#### PROVIDED INFORMATION
....

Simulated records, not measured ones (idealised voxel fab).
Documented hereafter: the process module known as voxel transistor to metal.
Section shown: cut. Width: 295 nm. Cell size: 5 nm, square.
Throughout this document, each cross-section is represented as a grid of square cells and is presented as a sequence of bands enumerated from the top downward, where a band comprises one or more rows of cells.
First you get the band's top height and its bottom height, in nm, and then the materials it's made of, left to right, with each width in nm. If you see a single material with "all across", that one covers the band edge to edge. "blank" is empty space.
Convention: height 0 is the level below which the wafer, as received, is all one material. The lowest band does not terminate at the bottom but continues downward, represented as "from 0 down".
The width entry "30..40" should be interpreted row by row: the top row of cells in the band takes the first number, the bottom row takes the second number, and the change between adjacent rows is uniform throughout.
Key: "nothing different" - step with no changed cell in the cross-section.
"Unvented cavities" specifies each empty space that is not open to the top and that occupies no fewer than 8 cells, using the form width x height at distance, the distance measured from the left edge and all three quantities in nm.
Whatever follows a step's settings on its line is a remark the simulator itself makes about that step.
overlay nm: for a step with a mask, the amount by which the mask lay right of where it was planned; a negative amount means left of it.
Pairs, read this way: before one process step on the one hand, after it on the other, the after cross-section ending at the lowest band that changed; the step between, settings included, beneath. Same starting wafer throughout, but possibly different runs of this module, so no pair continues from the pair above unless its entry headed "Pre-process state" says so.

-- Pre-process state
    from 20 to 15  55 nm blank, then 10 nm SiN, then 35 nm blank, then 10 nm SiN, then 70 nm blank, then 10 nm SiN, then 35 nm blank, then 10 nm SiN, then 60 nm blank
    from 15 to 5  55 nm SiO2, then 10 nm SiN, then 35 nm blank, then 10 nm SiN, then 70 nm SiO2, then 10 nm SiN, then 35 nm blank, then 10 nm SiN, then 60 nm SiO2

....

In the data above, find the line that contains "in the cross-section." and the line that contains "from 20 to 15". Repeat exactly those lines and every line between them, and only those.

Key: "nothing different" - step with no changed cell in the cross-section.
"Unvented cavities" specifies each empty space that is not open to the top and that occupies no fewer than 8 cells, using the form width x height at distance, the distance measured from the left edge and all three quantities in nm.
Whatever follows a step's settings on its line is a remark the simulator itself makes about that step.
overlay nm: for a step with a mask, the amount by which the mask lay right of where it was planned; a negative amount means left of it.
Pairs, read this way: before one process step on the one hand, after it on the other, the after cross-section ending at the lowest band that changed; the step between, settings included, beneath. Same starting wafer throughout, but possibly different runs of this module, so no pair continues from the pair above unless its entry headed "Pre-process state" says so.

-- Pre-process state
    from 20 to 15  55 nm blank, then 10 nm SiN, then 35 nm blank, then 10 nm SiN, then 70 nm blank, then 10 nm SiN, then 35 nm blank, then 10 nm SiN, then 60 nm blank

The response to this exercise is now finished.